# Given records:
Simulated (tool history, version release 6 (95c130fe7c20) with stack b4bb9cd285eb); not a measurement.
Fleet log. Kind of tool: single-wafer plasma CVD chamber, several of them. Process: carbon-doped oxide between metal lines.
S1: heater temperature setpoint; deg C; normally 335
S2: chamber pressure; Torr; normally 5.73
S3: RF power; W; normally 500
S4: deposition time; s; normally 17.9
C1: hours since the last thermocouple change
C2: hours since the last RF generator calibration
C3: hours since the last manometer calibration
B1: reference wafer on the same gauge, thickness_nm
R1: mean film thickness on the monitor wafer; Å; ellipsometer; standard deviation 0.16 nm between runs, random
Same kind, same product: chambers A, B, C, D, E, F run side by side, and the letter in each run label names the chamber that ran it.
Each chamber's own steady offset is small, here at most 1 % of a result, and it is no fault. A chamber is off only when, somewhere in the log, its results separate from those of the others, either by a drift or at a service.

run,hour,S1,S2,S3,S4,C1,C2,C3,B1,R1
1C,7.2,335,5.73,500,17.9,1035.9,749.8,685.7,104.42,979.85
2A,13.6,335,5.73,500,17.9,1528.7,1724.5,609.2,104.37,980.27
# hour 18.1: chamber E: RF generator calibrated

# Work task:
Transcribe, exactly and without additions, the lines of the records above, beginning with the line that contains "S4: deposition time; s; normally 17.9" and ending with the line that contains "2A,13.6,335,5.73,500,17.9,1528.7,1724.5,609.2,104.37,980.27", both included.

# Task result:
S4: deposition time; s; normally 17.9
C1: hours since the last thermocouple change
C2: hours since the last RF generator calibration
C3: hours since the last manometer calibration
B1: reference wafer on the same gauge, thickness_nm
R1: mean film thickness on the monitor wafer; Å; ellipsometer; standard deviation 0.16 nm between runs, random
Same kind, same product: chambers A, B, C, D, E, F run side by side, and the letter in each run label names the chamber that ran it.
Each chamber's own steady offset is small, here at most 1 % of a result, and it is no fault. A chamber is off only when, somewhere in the log, its results separate from those of the others, either by a drift or at a service.

run,hour,S1,S2,S3,S4,C1,C2,C3,B1,R1
1C,7.2,335,5.73,500,17.9,1035.9,749.8,685.7,104.42,979.85
2A,13.6,335,5.73,500,17.9,1528.7,1724.5,609.2,104.37,980.27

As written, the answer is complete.